*Supplied entries*
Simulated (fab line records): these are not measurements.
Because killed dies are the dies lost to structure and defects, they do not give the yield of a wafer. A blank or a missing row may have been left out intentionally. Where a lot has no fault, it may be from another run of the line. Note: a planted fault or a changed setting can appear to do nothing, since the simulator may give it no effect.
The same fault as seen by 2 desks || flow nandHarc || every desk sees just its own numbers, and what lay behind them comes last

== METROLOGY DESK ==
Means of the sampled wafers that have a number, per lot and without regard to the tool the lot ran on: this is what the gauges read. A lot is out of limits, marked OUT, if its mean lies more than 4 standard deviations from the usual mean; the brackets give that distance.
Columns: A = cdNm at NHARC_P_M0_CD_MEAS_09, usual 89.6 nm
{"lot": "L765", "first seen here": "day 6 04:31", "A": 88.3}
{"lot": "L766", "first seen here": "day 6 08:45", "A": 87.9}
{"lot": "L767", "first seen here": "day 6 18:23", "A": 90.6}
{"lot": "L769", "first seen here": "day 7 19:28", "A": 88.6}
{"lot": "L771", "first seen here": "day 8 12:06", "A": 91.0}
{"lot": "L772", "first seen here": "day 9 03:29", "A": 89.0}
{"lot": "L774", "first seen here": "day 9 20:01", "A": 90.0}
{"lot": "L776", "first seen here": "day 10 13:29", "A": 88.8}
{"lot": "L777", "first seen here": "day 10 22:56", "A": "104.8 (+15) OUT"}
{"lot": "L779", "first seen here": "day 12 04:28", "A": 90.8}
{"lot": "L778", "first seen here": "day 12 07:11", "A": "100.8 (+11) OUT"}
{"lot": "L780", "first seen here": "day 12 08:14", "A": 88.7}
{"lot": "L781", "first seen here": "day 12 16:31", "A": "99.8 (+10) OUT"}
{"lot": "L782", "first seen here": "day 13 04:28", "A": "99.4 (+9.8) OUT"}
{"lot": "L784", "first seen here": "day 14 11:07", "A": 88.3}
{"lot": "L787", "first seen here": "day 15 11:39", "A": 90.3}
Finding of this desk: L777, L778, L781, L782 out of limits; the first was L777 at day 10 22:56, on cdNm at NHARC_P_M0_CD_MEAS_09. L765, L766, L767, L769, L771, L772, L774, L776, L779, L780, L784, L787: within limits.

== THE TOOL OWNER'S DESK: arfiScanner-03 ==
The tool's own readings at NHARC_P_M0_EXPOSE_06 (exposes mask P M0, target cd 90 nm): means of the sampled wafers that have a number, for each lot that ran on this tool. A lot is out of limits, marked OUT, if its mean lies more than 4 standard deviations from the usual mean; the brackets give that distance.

*Activity*
Up to and including the line with "Because killed dies", please return the records exactly, beginning from their first line.

*Answer box*
Simulated (fab line records): these are not measurements.
Because killed dies are the dies lost to structure and defects, they do not give the yield of a wafer. A blank or a missing row may have been left out intentionally. Where a lot has no fault, it may be from another run of the line. Note: a planted fault or a changed setting can appear to do nothing, since the simulator may give it no effect.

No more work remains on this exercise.